*Assignment:*
Using the listing below, set down exactly the lines starting at the line that contains "4,DIRECTIONAL_DEP, material SiCN, thk nm 10" and ending at the line that contains "13,STRIP, etch materials SiCN", both included, and no others.

*Exercise data:*
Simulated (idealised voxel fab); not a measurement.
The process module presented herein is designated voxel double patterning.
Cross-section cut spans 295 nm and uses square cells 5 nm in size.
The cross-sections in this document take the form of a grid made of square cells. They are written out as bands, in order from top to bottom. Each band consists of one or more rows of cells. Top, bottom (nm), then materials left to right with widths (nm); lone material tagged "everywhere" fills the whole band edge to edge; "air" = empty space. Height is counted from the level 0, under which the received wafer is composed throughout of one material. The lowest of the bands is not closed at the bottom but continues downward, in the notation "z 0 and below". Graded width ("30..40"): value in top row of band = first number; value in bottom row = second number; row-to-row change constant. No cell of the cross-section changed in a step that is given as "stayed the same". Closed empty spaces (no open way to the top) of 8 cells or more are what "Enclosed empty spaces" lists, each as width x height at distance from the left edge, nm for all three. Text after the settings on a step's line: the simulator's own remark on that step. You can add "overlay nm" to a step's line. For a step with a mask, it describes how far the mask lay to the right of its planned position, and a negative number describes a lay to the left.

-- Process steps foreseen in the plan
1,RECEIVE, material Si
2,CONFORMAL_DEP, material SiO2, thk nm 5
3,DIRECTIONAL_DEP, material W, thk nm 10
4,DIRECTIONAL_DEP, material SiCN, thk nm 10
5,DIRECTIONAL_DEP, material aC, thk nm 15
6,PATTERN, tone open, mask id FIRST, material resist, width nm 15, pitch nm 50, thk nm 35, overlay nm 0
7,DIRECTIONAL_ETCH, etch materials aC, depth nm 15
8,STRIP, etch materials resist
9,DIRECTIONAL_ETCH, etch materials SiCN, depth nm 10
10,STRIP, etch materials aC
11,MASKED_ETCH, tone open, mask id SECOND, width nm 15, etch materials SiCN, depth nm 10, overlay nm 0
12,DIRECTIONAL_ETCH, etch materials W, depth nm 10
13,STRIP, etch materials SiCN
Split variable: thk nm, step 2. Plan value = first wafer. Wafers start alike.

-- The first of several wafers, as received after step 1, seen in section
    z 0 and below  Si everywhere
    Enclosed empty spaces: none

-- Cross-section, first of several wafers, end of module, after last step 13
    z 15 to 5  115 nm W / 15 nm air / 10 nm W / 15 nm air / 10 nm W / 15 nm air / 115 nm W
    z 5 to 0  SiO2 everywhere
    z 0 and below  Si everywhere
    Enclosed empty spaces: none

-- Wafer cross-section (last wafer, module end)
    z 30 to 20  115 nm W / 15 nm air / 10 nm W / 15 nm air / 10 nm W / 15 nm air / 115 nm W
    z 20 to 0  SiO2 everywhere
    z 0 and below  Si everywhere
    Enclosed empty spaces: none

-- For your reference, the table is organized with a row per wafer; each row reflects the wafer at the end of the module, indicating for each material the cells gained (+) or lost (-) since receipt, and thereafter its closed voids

*Problem solution:*
4,DIRECTIONAL_DEP, material SiCN, thk nm 10
5,DIRECTIONAL_DEP, material aC, thk nm 15
6,PATTERN, tone open, mask id FIRST, material resist, width nm 15, pitch nm 50, thk nm 35, overlay nm 0
7,DIRECTIONAL_ETCH, etch materials aC, depth nm 15
8,STRIP, etch materials resist
9,DIRECTIONAL_ETCH, etch materials SiCN, depth nm 10
10,STRIP, etch materials aC
11,MASKED_ETCH, tone open, mask id SECOND, width nm 15, etch materials SiCN, depth nm 10, overlay nm 0
12,DIRECTIONAL_ETCH, etch materials W, depth nm 10
13,STRIP, etch materials SiCN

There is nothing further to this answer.